Activity
Repeat only the lines running from the beginning of the material through the line that contains "note on this".

_ _ _ _
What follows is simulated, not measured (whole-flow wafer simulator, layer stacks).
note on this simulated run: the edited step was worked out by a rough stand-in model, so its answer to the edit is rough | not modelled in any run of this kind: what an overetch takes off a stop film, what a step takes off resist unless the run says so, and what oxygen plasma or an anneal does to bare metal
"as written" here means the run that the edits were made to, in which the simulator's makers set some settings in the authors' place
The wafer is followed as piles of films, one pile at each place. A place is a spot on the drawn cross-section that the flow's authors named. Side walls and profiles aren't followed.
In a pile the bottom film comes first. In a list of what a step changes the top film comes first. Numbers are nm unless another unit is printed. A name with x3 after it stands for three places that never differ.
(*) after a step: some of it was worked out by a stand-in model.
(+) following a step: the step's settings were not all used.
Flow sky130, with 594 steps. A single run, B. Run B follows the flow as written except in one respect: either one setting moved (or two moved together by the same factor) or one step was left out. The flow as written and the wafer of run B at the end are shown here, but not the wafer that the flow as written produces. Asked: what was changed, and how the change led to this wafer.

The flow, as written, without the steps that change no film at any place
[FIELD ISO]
_ _ _ _

Answer area
What follows is simulated, not measured (whole-flow wafer simulator, layer stacks).
note on this simulated run: the edited step was worked out by a rough stand-in model, so its answer to the edit is rough | not modelled in any run of this kind: what an overetch takes off a stop film, what a step takes off resist unless the run says so, and what oxygen plasma or an anneal does to bare metal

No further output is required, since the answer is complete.